Information provided:
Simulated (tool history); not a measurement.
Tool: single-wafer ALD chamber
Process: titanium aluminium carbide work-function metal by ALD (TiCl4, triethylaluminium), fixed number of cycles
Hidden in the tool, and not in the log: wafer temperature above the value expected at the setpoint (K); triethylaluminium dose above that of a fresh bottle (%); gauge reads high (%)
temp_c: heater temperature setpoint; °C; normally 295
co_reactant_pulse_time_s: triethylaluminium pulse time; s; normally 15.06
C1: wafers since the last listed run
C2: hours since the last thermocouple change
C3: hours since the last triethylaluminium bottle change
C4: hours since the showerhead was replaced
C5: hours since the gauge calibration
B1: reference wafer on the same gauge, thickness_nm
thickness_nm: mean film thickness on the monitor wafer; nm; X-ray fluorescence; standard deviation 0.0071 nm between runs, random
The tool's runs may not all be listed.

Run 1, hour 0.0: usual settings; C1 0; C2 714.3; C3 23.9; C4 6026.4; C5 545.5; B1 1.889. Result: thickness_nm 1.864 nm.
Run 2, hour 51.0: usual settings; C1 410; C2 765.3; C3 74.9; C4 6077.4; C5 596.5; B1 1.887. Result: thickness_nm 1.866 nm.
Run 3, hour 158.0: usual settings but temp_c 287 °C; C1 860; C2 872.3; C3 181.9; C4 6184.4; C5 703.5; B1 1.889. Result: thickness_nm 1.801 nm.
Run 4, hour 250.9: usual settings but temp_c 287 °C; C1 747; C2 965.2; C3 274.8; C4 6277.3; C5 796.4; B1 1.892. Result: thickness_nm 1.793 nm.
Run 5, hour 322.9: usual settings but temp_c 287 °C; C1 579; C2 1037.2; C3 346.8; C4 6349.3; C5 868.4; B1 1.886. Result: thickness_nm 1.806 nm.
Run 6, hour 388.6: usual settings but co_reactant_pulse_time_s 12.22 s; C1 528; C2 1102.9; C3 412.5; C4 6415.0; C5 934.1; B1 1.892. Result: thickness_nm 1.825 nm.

Work task: Would you restate, word for word, every line of the listing from its first line through the line with "C4: hours since the showerhead was replaced"?

Expected answer:
Simulated (tool history); not a measurement.
Tool: single-wafer ALD chamber
Process: titanium aluminium carbide work-function metal by ALD (TiCl4, triethylaluminium), fixed number of cycles
Hidden in the tool, and not in the log: wafer temperature above the value expected at the setpoint (K); triethylaluminium dose above that of a fresh bottle (%); gauge reads high (%)
temp_c: heater temperature setpoint; °C; normally 295
co_reactant_pulse_time_s: triethylaluminium pulse time; s; normally 15.06
C1: wafers since the last listed run
C2: hours since the last thermocouple change
C3: hours since the last triethylaluminium bottle change
C4: hours since the showerhead was replaced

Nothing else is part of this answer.